*Action item:* Starting at the line that has "Equipment: closed vessel" and stopping after the line that has "temperature setpoint of the liquid (°C): at", reproduce the listing below exactly; omit everything else.

*Data shown:*
* * * * * * *
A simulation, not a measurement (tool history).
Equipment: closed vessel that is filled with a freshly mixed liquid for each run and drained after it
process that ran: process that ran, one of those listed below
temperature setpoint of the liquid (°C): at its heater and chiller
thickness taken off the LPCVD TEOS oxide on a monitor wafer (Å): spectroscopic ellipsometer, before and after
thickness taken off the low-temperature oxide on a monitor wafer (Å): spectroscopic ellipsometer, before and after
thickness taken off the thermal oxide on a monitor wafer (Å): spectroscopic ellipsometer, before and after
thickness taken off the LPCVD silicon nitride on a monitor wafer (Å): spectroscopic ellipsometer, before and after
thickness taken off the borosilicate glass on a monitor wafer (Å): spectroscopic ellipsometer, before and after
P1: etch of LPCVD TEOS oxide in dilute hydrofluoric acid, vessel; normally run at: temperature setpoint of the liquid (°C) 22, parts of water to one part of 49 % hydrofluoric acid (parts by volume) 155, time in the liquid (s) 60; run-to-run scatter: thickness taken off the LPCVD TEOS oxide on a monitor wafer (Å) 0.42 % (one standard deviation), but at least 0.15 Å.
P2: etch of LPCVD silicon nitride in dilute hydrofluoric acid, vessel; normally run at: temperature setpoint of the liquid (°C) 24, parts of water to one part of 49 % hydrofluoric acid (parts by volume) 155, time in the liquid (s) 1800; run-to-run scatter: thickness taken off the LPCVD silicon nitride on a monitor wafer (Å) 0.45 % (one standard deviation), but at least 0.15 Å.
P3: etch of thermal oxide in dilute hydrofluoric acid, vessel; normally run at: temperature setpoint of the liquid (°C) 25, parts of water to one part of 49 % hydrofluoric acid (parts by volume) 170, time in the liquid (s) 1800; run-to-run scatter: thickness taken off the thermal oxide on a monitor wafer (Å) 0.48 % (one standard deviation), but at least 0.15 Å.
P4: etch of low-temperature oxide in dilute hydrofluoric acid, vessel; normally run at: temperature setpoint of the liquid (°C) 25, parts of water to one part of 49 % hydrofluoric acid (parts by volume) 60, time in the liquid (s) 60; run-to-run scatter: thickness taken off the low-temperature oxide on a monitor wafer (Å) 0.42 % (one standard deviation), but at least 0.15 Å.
* * * * * * *

*Answer area:*
Equipment: closed vessel that is filled with a freshly mixed liquid for each run and drained after it
process that ran: process that ran, one of those listed below
temperature setpoint of the liquid (°C): at its heater and chiller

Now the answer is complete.